* **Activity**
Take the entries below and return them unchanged.

BEGIN Provided records
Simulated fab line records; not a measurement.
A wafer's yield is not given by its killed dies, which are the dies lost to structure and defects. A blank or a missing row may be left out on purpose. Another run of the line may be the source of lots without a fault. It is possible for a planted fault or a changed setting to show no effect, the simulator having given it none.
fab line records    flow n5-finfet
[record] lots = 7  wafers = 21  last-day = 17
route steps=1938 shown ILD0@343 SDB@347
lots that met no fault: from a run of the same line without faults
END Provided records

* **Your response**
Simulated fab line records; not a measurement.
A wafer's yield is not given by its killed dies, which are the dies lost to structure and defects. A blank or a missing row may be left out on purpose. Another run of the line may be the source of lots without a fault. It is possible for a planted fault or a changed setting to show no effect, the simulator having given it none.
fab line records    flow n5-finfet
[record] lots = 7  wafers = 21  last-day = 17
route steps=1938 shown ILD0@343 SDB@347
lots that met no fault: from a run of the same line without faults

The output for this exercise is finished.